_Activity_
Print the lines that run from the line with "pixel_size = 16.5 nm" to the line with "up the raised lines", keeping both end lines, exactly as they appear in the entries below, and nothing else.

_Study material_
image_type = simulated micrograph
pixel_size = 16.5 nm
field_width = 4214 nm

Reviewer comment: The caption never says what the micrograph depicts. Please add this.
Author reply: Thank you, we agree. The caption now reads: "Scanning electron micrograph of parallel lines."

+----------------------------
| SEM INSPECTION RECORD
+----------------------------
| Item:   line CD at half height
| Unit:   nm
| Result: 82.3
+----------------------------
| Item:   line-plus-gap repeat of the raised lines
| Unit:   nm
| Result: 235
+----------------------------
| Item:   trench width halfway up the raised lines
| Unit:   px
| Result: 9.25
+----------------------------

_Exercise response_
pixel_size = 16.5 nm
field_width = 4214 nm

Reviewer comment: The caption never says what the micrograph depicts. Please add this.
Author reply: Thank you, we agree. The caption now reads: "Scanning electron micrograph of parallel lines."

+----------------------------
| SEM INSPECTION RECORD
+----------------------------
| Item:   line CD at half height
| Unit:   nm
| Result: 82.3
+----------------------------
| Item:   line-plus-gap repeat of the raised lines
| Unit:   nm
| Result: 235
+----------------------------
| Item:   trench width halfway up the raised lines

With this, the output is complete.